(DATASET EXCERPTS Opens)

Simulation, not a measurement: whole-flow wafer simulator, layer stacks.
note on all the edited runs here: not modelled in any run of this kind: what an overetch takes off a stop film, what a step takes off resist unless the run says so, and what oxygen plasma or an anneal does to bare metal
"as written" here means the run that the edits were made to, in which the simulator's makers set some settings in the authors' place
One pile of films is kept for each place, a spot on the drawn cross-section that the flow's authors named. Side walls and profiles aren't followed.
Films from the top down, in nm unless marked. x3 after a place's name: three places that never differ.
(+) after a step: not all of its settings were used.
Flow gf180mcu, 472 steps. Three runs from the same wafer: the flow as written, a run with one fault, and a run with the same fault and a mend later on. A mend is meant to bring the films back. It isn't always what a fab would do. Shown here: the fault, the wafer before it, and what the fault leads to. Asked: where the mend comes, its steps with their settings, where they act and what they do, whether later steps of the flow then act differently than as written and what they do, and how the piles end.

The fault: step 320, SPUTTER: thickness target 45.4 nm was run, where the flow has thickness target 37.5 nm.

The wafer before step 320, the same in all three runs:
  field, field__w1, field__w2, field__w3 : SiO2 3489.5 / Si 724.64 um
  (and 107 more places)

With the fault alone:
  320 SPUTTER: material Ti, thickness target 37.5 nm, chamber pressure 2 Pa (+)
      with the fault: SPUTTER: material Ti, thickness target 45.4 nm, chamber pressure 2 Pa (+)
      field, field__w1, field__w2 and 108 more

(DATASET EXCERPTS Closes)

Stop after the line containing "(+) after a": print exactly the lines from the start of the entries above up to it, that line included.

[RESPONSE]
Simulation, not a measurement: whole-flow wafer simulator, layer stacks.
note on all the edited runs here: not modelled in any run of this kind: what an overetch takes off a stop film, what a step takes off resist unless the run says so, and what oxygen plasma or an anneal does to bare metal
"as written" here means the run that the edits were made to, in which the simulator's makers set some settings in the authors' place
One pile of films is kept for each place, a spot on the drawn cross-section that the flow's authors named. Side walls and profiles aren't followed.
Films from the top down, in nm unless marked. x3 after a place's name: three places that never differ.
(+) after a step: not all of its settings were used.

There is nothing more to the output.